▶ BRIEF
Transcribe the material from its first line onward, ending with the line that contains "(+) after a" and adding nothing beyond it.

** DATA follows **

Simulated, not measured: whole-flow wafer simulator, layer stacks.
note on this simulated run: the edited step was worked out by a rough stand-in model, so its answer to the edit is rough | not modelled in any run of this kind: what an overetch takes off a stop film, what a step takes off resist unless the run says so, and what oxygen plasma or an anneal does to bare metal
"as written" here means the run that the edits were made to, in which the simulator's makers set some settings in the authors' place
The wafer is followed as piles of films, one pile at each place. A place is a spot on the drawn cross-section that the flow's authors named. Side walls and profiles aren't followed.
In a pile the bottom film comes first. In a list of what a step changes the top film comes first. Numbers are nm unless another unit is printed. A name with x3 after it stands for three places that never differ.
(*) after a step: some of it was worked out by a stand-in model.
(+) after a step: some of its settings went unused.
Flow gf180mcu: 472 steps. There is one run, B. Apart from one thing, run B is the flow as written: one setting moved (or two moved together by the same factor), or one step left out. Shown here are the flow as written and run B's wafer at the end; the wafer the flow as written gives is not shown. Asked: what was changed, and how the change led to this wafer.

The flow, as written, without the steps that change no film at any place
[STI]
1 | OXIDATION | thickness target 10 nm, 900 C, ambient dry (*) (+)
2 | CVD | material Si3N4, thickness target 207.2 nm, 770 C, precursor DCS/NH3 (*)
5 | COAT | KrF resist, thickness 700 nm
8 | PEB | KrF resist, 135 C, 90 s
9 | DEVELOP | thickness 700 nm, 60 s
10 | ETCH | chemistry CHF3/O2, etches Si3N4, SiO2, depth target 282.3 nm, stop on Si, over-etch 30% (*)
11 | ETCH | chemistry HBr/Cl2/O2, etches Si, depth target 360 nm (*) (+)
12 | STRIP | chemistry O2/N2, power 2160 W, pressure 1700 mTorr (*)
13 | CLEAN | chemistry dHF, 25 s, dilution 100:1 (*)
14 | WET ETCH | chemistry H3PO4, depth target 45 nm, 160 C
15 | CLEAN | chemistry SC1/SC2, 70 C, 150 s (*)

** End of DATA **

▶ ANSWER SECTION
Simulated, not measured: whole-flow wafer simulator, layer stacks.
note on this simulated run: the edited step was worked out by a rough stand-in model, so its answer to the edit is rough | not modelled in any run of this kind: what an overetch takes off a stop film, what a step takes off resist unless the run says so, and what oxygen plasma or an anneal does to bare metal
"as written" here means the run that the edits were made to, in which the simulator's makers set some settings in the authors' place
The wafer is followed as piles of films, one pile at each place. A place is a spot on the drawn cross-section that the flow's authors named. Side walls and profiles aren't followed.
In a pile the bottom film comes first. In a list of what a step changes the top film comes first. Numbers are nm unless another unit is printed. A name with x3 after it stands for three places that never differ.
(*) after a step: some of it was worked out by a stand-in model.
(+) after a step: some of its settings went unused.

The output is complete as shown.